→ **WORK ITEM**:
Give the lines below again exactly, starting with the line that holds "Read the rest" and going on through the line that holds "top 20, bottom".

/---

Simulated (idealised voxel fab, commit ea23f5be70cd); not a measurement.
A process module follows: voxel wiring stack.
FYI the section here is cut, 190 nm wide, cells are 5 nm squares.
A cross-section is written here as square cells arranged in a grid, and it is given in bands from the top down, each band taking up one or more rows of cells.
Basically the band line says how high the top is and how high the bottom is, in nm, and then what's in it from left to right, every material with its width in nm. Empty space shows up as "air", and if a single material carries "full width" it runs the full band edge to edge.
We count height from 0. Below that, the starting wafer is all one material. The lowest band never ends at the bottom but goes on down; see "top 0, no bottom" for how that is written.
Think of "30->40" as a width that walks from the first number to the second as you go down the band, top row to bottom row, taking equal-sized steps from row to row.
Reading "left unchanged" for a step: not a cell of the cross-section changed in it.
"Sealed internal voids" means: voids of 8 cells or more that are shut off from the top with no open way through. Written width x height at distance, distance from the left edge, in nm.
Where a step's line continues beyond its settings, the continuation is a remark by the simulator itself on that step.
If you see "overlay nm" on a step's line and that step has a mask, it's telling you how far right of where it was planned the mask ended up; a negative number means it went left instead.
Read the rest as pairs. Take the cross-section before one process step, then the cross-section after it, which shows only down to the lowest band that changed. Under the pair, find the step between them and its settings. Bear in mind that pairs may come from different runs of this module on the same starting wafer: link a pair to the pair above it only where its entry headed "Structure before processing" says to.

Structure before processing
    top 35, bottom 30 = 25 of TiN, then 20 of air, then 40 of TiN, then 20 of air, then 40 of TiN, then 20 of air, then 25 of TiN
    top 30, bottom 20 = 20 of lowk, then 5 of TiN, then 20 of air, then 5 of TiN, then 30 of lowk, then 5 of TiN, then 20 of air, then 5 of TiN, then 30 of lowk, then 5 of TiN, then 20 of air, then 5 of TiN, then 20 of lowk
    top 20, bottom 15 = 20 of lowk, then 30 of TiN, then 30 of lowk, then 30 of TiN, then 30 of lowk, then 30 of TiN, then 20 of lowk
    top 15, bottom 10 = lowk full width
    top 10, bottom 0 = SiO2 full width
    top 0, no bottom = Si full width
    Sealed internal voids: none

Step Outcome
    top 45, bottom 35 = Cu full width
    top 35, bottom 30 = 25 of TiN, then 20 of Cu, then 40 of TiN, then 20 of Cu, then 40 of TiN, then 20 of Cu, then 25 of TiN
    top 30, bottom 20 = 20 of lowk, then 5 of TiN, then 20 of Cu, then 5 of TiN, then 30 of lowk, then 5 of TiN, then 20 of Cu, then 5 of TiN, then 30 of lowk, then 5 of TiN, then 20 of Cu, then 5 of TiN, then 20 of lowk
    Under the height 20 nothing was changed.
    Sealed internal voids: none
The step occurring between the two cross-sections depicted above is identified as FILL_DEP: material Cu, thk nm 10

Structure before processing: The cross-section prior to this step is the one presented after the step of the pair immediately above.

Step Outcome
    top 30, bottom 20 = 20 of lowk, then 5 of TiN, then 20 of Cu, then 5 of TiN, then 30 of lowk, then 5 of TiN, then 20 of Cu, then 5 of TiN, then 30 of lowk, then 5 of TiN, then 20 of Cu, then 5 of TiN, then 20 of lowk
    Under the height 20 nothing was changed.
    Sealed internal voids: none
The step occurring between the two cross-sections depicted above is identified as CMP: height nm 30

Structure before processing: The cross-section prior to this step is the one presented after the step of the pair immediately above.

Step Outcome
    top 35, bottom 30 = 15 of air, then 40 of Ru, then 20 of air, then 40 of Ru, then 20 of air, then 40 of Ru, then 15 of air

\---

→ **YOUR SOLUTION**:
Read the rest as pairs. Take the cross-section before one process step, then the cross-section after it, which shows only down to the lowest band that changed. Under the pair, find the step between them and its settings. Bear in mind that pairs may come from different runs of this module on the same starting wafer: link a pair to the pair above it only where its entry headed "Structure before processing" says to.

Structure before processing
    top 35, bottom 30 = 25 of TiN, then 20 of air, then 40 of TiN, then 20 of air, then 40 of TiN, then 20 of air, then 25 of TiN
    top 30, bottom 20 = 20 of lowk, then 5 of TiN, then 20 of air, then 5 of TiN, then 30 of lowk, then 5 of TiN, then 20 of air, then 5 of TiN, then 30 of lowk, then 5 of TiN, then 20 of air, then 5 of TiN, then 20 of lowk
    top 20, bottom 15 = 20 of lowk, then 30 of TiN, then 30 of lowk, then 30 of TiN, then 30 of lowk, then 30 of TiN, then 20 of lowk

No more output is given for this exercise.